═══ Material provided ═══

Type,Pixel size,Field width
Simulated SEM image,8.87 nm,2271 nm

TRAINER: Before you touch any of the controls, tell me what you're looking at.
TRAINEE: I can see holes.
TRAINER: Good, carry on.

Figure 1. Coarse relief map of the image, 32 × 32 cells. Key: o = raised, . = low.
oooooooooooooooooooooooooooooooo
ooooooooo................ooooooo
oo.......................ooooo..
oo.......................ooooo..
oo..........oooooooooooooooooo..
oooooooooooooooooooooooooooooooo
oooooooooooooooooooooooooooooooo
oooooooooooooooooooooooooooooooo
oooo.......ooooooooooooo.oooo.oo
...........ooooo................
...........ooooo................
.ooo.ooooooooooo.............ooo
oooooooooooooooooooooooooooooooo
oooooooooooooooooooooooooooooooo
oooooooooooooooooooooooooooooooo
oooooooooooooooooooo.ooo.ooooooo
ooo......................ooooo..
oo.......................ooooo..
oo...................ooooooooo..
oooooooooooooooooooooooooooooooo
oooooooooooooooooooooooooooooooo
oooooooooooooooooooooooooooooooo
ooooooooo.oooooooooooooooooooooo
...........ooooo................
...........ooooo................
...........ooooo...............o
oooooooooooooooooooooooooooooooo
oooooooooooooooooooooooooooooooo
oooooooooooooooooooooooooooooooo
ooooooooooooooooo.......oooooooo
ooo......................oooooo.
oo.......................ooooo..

═══

▶ **Work task**
Word for word, reproduce the lines of the listing from the first one through the line containing "ooo......................oooooo.", and no more.

▶ **Written response**
Type,Pixel size,Field width
Simulated SEM image,8.87 nm,2271 nm

TRAINER: Before you touch any of the controls, tell me what you're looking at.
TRAINEE: I can see holes.
TRAINER: Good, carry on.

Figure 1. Coarse relief map of the image, 32 × 32 cells. Key: o = raised, . = low.
oooooooooooooooooooooooooooooooo
ooooooooo................ooooooo
oo.......................ooooo..
oo.......................ooooo..
oo..........oooooooooooooooooo..
oooooooooooooooooooooooooooooooo
oooooooooooooooooooooooooooooooo
oooooooooooooooooooooooooooooooo
oooo.......ooooooooooooo.oooo.oo
...........ooooo................
...........ooooo................
.ooo.ooooooooooo.............ooo
oooooooooooooooooooooooooooooooo
oooooooooooooooooooooooooooooooo
oooooooooooooooooooooooooooooooo
oooooooooooooooooooo.ooo.ooooooo
ooo......................ooooo..
oo.......................ooooo..
oo...................ooooooooo..
oooooooooooooooooooooooooooooooo
oooooooooooooooooooooooooooooooo
oooooooooooooooooooooooooooooooo
ooooooooo.oooooooooooooooooooooo
...........ooooo................
...........ooooo................
...........ooooo...............o
oooooooooooooooooooooooooooooooo
oooooooooooooooooooooooooooooooo
oooooooooooooooooooooooooooooooo
ooooooooooooooooo.......oooooooo
ooo......................oooooo.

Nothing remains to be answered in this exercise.